● **Supplied material**
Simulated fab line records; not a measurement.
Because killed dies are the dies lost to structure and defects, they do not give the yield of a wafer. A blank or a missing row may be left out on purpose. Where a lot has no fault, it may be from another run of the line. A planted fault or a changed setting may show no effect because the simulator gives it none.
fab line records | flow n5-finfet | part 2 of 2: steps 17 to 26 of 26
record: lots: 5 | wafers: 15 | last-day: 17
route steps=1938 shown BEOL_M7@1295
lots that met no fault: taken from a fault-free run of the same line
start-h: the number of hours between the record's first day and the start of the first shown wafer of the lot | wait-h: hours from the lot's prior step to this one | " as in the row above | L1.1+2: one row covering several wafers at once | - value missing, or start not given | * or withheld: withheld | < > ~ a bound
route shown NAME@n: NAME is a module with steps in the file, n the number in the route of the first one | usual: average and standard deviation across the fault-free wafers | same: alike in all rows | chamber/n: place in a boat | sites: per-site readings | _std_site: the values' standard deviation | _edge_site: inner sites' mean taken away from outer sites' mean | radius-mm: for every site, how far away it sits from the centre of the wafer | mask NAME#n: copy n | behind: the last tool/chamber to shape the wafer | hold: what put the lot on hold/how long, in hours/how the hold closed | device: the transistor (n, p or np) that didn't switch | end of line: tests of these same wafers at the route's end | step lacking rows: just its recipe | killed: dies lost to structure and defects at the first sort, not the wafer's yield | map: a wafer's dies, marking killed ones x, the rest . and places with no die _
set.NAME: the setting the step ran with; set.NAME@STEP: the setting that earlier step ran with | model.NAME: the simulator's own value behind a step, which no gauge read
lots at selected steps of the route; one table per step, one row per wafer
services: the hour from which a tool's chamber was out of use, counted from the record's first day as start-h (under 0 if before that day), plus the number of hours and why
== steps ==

● **Action item**
Every line in the data above has to be retyped exactly.

● **Response**
Simulated fab line records; not a measurement.
Because killed dies are the dies lost to structure and defects, they do not give the yield of a wafer. A blank or a missing row may be left out on purpose. Where a lot has no fault, it may be from another run of the line. A planted fault or a changed setting may show no effect because the simulator gives it none.
fab line records | flow n5-finfet | part 2 of 2: steps 17 to 26 of 26
record: lots: 5 | wafers: 15 | last-day: 17
route steps=1938 shown BEOL_M7@1295
lots that met no fault: taken from a fault-free run of the same line
start-h: the number of hours between the record's first day and the start of the first shown wafer of the lot | wait-h: hours from the lot's prior step to this one | " as in the row above | L1.1+2: one row covering several wafers at once | - value missing, or start not given | * or withheld: withheld | < > ~ a bound
route shown NAME@n: NAME is a module with steps in the file, n the number in the route of the first one | usual: average and standard deviation across the fault-free wafers | same: alike in all rows | chamber/n: place in a boat | sites: per-site readings | _std_site: the values' standard deviation | _edge_site: inner sites' mean taken away from outer sites' mean | radius-mm: for every site, how far away it sits from the centre of the wafer | mask NAME#n: copy n | behind: the last tool/chamber to shape the wafer | hold: what put the lot on hold/how long, in hours/how the hold closed | device: the transistor (n, p or np) that didn't switch | end of line: tests of these same wafers at the route's end | step lacking rows: just its recipe | killed: dies lost to structure and defects at the first sort, not the wafer's yield | map: a wafer's dies, marking killed ones x, the rest . and places with no die _
set.NAME: the setting the step ran with; set.NAME@STEP: the setting that earlier step ran with | model.NAME: the simulator's own value behind a step, which no gauge read
lots at selected steps of the route; one table per step, one row per wafer
services: the hour from which a tool's chamber was out of use, counted from the record's first day as start-h (under 0 if before that day), plus the number of hours and why
== steps ==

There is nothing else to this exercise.